________________

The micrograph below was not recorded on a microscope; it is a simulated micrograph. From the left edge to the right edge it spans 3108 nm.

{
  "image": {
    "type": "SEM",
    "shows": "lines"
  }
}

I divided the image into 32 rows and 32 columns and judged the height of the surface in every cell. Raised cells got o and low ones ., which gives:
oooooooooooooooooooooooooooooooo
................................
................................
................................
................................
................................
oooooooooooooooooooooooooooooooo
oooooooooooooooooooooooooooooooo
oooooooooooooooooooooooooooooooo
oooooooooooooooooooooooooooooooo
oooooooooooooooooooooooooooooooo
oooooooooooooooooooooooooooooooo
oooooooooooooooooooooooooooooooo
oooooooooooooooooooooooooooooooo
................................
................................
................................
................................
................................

________________

■ WORK REQUEST ■
The lines above need to be restated word for word, all of them.

■ WRITTEN REPLY ■
The micrograph below was not recorded on a microscope; it is a simulated micrograph. From the left edge to the right edge it spans 3108 nm.

{
  "image": {
    "type": "SEM",
    "shows": "lines"
  }
}

I divided the image into 32 rows and 32 columns and judged the height of the surface in every cell. Raised cells got o and low ones ., which gives:
oooooooooooooooooooooooooooooooo
................................
................................
................................
................................
................................
oooooooooooooooooooooooooooooooo
oooooooooooooooooooooooooooooooo
oooooooooooooooooooooooooooooooo
oooooooooooooooooooooooooooooooo
oooooooooooooooooooooooooooooooo
oooooooooooooooooooooooooooooooo
oooooooooooooooooooooooooooooooo
oooooooooooooooooooooooooooooooo
................................
................................
................................
................................
................................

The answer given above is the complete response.